--- RECORD EXTRACTS Enclosed Below ---

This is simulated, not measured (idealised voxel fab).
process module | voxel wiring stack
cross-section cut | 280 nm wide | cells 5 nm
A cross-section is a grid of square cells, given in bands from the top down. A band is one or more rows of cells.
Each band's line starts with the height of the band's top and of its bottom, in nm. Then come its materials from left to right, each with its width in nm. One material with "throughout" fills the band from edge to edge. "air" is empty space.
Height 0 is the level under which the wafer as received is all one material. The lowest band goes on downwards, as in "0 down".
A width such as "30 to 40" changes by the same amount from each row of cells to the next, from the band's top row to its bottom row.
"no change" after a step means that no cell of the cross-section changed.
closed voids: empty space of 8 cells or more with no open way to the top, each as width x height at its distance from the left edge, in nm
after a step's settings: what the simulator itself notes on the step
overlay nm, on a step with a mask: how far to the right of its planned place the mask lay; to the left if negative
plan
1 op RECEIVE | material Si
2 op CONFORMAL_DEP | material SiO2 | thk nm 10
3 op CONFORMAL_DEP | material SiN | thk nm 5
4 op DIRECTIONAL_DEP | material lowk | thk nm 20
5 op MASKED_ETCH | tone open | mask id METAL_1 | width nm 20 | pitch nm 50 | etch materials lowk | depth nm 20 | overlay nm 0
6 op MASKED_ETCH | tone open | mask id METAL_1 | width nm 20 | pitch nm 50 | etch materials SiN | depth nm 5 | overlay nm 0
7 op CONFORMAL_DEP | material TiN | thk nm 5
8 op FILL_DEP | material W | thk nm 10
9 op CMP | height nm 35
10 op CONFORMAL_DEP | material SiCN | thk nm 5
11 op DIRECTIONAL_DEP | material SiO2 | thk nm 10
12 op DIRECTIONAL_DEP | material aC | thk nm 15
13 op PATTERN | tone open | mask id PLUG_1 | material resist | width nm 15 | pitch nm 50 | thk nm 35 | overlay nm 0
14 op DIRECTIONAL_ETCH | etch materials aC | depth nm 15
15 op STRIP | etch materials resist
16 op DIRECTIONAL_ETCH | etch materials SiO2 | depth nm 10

--- End of Enclosed RECORD EXTRACTS ---

The reply should hold only the lines from the beginning of the listing to the line with "7 op CONFORMAL_DEP | material TiN | thk nm 5", both ends included, unchanged.

## RESULT
This is simulated, not measured (idealised voxel fab).
process module | voxel wiring stack
cross-section cut | 280 nm wide | cells 5 nm
A cross-section is a grid of square cells, given in bands from the top down. A band is one or more rows of cells.
Each band's line starts with the height of the band's top and of its bottom, in nm. Then come its materials from left to right, each with its width in nm. One material with "throughout" fills the band from edge to edge. "air" is empty space.
Height 0 is the level under which the wafer as received is all one material. The lowest band goes on downwards, as in "0 down".
A width such as "30 to 40" changes by the same amount from each row of cells to the next, from the band's top row to its bottom row.
"no change" after a step means that no cell of the cross-section changed.
closed voids: empty space of 8 cells or more with no open way to the top, each as width x height at its distance from the left edge, in nm
after a step's settings: what the simulator itself notes on the step
overlay nm, on a step with a mask: how far to the right of its planned place the mask lay; to the left if negative
plan
1 op RECEIVE | material Si
2 op CONFORMAL_DEP | material SiO2 | thk nm 10
3 op CONFORMAL_DEP | material SiN | thk nm 5
4 op DIRECTIONAL_DEP | material lowk | thk nm 20
5 op MASKED_ETCH | tone open | mask id METAL_1 | width nm 20 | pitch nm 50 | etch materials lowk | depth nm 20 | overlay nm 0
6 op MASKED_ETCH | tone open | mask id METAL_1 | width nm 20 | pitch nm 50 | etch materials SiN | depth nm 5 | overlay nm 0
7 op CONFORMAL_DEP | material TiN | thk nm 5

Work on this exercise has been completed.